- [Data listing]:
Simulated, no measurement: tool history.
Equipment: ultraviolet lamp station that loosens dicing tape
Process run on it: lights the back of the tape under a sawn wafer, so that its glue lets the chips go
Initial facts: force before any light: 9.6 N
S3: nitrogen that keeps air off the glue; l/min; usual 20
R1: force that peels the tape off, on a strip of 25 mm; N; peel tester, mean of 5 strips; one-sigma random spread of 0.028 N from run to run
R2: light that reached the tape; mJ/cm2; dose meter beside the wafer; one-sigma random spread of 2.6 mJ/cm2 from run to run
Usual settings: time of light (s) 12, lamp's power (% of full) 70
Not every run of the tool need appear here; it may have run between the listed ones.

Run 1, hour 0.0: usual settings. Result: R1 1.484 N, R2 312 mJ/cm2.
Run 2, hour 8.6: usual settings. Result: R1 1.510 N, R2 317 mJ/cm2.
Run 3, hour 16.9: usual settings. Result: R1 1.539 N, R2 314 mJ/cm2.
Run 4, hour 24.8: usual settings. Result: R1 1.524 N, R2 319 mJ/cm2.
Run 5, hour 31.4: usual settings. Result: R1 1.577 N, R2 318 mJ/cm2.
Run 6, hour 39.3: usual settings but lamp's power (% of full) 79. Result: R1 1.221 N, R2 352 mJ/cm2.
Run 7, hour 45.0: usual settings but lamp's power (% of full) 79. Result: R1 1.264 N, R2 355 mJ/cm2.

- [Exercise]:
Using the listing above, return word for word each line from the one that has "Run 5, hour" through the one that has "Run 6, hour", and no line outside that range.

- [Written answer]:
Run 5, hour 31.4: usual settings. Result: R1 1.577 N, R2 318 mJ/cm2.
Run 6, hour 39.3: usual settings but lamp's power (% of full) 79. Result: R1 1.221 N, R2 352 mJ/cm2.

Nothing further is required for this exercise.